*** Recorded information ***
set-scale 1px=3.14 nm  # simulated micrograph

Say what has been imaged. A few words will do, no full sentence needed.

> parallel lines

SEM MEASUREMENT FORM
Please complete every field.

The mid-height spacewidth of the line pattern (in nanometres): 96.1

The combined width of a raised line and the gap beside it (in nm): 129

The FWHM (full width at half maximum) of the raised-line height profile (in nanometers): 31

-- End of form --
*** End of Recorded information ***

Please give again the lines above between the line holding "SEM MEASUREMENT FORM" and the line holding "The FWHM (full", inclusive, exactly as they are and with nothing added.

SEM MEASUREMENT FORM
Please complete every field.

The mid-height spacewidth of the line pattern (in nanometres): 96.1

The combined width of a raised line and the gap beside it (in nm): 129

The FWHM (full width at half maximum) of the raised-line height profile (in nanometers): 31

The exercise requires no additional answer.